BEGIN
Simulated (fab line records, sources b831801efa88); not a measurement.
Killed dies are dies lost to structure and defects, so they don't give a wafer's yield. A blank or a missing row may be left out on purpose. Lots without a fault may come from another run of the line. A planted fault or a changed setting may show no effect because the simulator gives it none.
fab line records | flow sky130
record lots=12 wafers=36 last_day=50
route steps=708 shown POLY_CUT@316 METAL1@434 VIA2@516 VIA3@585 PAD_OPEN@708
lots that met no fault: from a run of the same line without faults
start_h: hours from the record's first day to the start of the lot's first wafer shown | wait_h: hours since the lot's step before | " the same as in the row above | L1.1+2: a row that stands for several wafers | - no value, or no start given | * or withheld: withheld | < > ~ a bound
END

• Task item:
Print the first line of the records above and each line after it, exactly, through the line with "lots that met".

• Answer space:
Simulated (fab line records, sources b831801efa88); not a measurement.
Killed dies are dies lost to structure and defects, so they don't give a wafer's yield. A blank or a missing row may be left out on purpose. Lots without a fault may come from another run of the line. A planted fault or a changed setting may show no effect because the simulator gives it none.
fab line records | flow sky130
record lots=12 wafers=36 last_day=50
route steps=708 shown POLY_CUT@316 METAL1@434 VIA2@516 VIA3@585 PAD_OPEN@708
lots that met no fault: from a run of the same line without faults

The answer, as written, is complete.